--- DATASET CONTENT Enclosed Below ---

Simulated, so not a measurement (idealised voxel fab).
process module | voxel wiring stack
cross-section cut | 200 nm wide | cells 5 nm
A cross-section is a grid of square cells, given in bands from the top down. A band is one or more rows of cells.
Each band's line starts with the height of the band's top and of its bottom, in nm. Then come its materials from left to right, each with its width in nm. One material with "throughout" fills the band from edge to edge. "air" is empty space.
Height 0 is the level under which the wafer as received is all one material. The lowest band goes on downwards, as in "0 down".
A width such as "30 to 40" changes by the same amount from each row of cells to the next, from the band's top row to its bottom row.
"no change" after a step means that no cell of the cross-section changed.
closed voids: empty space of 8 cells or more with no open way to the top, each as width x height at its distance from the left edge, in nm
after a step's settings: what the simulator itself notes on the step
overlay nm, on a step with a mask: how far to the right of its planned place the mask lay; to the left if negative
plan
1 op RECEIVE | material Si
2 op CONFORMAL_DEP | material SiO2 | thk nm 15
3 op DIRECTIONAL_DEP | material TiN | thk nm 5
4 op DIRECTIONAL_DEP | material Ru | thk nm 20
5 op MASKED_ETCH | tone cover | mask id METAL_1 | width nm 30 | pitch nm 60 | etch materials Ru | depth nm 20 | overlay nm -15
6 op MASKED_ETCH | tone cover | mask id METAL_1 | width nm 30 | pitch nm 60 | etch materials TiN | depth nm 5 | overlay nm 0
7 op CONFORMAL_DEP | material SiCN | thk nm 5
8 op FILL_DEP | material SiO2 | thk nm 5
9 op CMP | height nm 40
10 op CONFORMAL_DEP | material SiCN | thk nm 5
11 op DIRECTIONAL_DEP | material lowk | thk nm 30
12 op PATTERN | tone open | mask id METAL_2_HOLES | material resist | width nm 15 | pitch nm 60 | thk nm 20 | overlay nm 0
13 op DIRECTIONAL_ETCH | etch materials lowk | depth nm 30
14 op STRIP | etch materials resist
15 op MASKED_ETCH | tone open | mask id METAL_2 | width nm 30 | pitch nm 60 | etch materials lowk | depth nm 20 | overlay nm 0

--- End of Enclosed DATASET CONTENT ---

WORK REQUEST
From the line containing "3 op DIRECTIONAL_DEP" down to the line containing "14 op STRIP | etch materials resist" in the material above, reproduce every line exactly, including the two end lines.

YOUR SOLUTION
3 op DIRECTIONAL_DEP | material TiN | thk nm 5
4 op DIRECTIONAL_DEP | material Ru | thk nm 20
5 op MASKED_ETCH | tone cover | mask id METAL_1 | width nm 30 | pitch nm 60 | etch materials Ru | depth nm 20 | overlay nm -15
6 op MASKED_ETCH | tone cover | mask id METAL_1 | width nm 30 | pitch nm 60 | etch materials TiN | depth nm 5 | overlay nm 0
7 op CONFORMAL_DEP | material SiCN | thk nm 5
8 op FILL_DEP | material SiO2 | thk nm 5
9 op CMP | height nm 40
10 op CONFORMAL_DEP | material SiCN | thk nm 5
11 op DIRECTIONAL_DEP | material lowk | thk nm 30
12 op PATTERN | tone open | mask id METAL_2_HOLES | material resist | width nm 15 | pitch nm 60 | thk nm 20 | overlay nm 0
13 op DIRECTIONAL_ETCH | etch materials lowk | depth nm 30
14 op STRIP | etch materials resist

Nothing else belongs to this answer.